* Provided records
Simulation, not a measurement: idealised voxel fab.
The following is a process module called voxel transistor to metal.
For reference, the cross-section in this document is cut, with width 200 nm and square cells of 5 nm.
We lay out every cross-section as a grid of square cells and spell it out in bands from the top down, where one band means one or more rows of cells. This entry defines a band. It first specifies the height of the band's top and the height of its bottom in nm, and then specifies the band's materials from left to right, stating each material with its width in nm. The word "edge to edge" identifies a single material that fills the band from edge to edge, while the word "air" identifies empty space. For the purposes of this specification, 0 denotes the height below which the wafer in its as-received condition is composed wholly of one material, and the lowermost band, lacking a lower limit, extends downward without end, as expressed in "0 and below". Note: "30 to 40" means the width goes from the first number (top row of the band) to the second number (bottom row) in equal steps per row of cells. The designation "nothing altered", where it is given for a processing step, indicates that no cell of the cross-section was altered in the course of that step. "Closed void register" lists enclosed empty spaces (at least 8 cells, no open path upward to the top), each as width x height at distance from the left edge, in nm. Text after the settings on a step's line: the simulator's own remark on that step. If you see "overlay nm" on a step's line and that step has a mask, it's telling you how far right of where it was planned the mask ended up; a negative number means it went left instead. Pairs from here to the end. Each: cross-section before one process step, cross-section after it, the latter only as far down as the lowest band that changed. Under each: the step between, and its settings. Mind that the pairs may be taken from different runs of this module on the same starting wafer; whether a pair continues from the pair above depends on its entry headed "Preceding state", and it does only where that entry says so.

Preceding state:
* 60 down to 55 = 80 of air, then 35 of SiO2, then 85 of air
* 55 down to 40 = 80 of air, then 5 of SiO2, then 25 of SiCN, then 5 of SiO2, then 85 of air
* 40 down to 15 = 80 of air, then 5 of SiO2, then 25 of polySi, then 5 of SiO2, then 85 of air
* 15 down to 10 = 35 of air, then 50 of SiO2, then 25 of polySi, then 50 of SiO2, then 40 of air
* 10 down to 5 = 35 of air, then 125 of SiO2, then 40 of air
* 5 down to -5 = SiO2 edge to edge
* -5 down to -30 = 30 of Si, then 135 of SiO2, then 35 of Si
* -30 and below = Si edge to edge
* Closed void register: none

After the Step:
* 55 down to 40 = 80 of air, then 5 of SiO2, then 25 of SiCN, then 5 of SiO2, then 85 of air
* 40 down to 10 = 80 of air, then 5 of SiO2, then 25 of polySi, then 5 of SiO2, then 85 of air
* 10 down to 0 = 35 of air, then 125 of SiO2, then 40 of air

* Requirement
Looking at the data above, return every line from the one with "The following is" down to the one with "For reference, the", exactly and inclusively.

* Exercise answer
The following is a process module called voxel transistor to metal.
For reference, the cross-section in this document is cut, with width 200 nm and square cells of 5 nm.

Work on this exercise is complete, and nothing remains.